_EXCERPTED RECORDS_
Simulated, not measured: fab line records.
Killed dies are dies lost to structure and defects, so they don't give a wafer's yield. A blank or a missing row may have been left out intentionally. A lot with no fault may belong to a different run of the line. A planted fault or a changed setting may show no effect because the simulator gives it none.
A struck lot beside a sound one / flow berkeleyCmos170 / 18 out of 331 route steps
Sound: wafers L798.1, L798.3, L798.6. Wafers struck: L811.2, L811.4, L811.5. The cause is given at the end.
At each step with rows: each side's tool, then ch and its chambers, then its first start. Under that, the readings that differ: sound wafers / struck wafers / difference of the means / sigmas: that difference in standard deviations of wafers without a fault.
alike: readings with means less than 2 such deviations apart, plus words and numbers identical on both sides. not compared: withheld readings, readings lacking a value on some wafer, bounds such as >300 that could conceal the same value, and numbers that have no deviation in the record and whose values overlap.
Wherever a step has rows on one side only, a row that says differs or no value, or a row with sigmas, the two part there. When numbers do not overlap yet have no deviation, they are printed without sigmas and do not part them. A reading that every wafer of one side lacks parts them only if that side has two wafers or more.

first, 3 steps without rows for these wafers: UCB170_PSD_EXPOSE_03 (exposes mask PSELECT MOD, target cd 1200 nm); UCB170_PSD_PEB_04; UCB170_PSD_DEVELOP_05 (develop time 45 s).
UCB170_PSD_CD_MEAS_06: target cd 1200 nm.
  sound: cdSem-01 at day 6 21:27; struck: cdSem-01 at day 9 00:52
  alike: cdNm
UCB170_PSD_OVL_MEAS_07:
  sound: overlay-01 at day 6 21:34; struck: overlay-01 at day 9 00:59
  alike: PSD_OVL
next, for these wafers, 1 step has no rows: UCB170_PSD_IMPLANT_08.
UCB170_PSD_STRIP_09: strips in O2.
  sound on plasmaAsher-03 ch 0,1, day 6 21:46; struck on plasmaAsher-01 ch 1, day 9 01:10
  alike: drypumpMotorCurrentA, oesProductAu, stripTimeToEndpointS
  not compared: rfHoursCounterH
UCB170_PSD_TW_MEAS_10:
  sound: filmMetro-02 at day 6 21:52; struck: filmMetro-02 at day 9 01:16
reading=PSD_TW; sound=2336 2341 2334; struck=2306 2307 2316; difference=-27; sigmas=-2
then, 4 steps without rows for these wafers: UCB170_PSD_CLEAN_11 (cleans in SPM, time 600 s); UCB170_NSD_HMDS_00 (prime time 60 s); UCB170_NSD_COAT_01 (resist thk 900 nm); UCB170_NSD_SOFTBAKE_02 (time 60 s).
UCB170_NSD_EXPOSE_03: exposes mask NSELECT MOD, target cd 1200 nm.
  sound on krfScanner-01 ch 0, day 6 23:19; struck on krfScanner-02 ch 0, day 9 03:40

_WORK INSTRUCTION_
Both end lines included, restate word for word the lines above from the line with "alike: cdNm" to the line with "sound on plasmaAsher-03", and nothing else.

_EXERCISE RESULT_
  alike: cdNm
UCB170_PSD_OVL_MEAS_07:
  sound: overlay-01 at day 6 21:34; struck: overlay-01 at day 9 00:59
  alike: PSD_OVL
next, for these wafers, 1 step has no rows: UCB170_PSD_IMPLANT_08.
UCB170_PSD_STRIP_09: strips in O2.
  sound on plasmaAsher-03 ch 0,1, day 6 21:46; struck on plasmaAsher-01 ch 1, day 9 01:10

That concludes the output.